RAW DATA:
- - - -

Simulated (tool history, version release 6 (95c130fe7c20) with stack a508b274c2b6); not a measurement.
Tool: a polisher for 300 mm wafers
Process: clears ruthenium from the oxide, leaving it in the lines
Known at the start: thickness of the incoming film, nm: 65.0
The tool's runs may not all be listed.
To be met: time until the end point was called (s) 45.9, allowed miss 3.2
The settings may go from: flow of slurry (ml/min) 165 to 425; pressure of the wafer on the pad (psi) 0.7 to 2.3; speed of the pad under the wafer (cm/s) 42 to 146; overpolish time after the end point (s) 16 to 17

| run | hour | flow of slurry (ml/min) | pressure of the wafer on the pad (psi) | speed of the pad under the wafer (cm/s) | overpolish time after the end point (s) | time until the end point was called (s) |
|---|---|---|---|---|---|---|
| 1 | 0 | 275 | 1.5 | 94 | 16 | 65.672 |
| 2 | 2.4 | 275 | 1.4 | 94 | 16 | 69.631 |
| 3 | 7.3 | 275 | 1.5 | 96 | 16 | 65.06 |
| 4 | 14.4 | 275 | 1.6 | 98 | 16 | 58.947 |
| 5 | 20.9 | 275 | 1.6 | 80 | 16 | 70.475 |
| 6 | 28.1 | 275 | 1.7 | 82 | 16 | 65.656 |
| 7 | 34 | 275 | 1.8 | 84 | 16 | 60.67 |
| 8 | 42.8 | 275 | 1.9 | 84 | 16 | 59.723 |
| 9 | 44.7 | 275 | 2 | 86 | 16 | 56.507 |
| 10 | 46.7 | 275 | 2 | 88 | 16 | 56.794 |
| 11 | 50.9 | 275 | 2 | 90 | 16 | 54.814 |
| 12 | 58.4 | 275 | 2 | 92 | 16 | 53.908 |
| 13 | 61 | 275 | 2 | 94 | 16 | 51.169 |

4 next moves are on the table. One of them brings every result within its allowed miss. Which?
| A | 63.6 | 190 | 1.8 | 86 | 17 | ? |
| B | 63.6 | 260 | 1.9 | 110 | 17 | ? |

- - - -

REQUIRED ACTION: Write out exactly the lines above from the line with "16 | 59.723 |" through the line with "1.8 | 86 | 17 | ? |", both of them included, and leave out all other lines.

EXPECTED ANSWER:
| 8 | 42.8 | 275 | 1.9 | 84 | 16 | 59.723 |
| 9 | 44.7 | 275 | 2 | 86 | 16 | 56.507 |
| 10 | 46.7 | 275 | 2 | 88 | 16 | 56.794 |
| 11 | 50.9 | 275 | 2 | 90 | 16 | 54.814 |
| 12 | 58.4 | 275 | 2 | 92 | 16 | 53.908 |
| 13 | 61 | 275 | 2 | 94 | 16 | 51.169 |

4 next moves are on the table. One of them brings every result within its allowed miss. Which?
| A | 63.6 | 190 | 1.8 | 86 | 17 | ? |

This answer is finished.